## WORK ORDER
Below are lines of data; restate word for word those running from the line containing "Killed dies are" to the line containing "3 of 12 lots", inclusive, and no others.

┏━━

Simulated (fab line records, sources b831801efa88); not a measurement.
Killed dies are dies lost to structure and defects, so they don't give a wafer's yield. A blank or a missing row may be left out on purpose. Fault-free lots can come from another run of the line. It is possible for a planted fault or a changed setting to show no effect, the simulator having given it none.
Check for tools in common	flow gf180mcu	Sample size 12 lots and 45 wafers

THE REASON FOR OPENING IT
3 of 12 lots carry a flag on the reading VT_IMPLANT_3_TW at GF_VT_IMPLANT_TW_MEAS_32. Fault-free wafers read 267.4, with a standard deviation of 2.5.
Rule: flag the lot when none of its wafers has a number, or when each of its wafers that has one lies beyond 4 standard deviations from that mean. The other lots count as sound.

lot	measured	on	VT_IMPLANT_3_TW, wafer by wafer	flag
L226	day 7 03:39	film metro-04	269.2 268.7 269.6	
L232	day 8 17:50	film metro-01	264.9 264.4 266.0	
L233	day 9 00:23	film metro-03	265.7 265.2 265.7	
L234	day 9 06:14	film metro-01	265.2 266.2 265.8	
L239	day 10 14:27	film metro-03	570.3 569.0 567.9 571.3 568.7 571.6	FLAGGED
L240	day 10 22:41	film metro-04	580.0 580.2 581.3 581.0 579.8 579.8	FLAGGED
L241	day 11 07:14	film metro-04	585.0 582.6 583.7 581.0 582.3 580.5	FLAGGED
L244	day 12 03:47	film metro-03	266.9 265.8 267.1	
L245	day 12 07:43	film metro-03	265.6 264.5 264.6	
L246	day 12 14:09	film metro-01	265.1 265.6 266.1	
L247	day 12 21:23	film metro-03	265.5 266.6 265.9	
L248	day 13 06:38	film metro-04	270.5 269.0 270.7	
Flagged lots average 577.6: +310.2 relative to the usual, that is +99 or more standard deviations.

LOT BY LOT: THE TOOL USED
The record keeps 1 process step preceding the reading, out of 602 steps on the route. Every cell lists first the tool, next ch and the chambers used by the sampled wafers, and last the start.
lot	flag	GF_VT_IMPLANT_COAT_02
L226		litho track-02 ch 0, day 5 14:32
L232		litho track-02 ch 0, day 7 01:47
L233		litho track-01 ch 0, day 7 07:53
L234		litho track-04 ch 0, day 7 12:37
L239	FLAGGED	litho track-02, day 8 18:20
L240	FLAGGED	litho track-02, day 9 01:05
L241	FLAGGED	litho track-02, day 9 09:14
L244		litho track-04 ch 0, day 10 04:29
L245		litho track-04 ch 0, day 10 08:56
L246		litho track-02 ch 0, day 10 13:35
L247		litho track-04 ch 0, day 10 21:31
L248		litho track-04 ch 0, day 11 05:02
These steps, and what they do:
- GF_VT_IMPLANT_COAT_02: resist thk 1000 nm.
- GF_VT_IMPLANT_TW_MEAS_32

┗━━

## WRITTEN REPLY
Killed dies are dies lost to structure and defects, so they don't give a wafer's yield. A blank or a missing row may be left out on purpose. Fault-free lots can come from another run of the line. It is possible for a planted fault or a changed setting to show no effect, the simulator having given it none.
Check for tools in common	flow gf180mcu	Sample size 12 lots and 45 wafers

THE REASON FOR OPENING IT
3 of 12 lots carry a flag on the reading VT_IMPLANT_3_TW at GF_VT_IMPLANT_TW_MEAS_32. Fault-free wafers read 267.4, with a standard deviation of 2.5.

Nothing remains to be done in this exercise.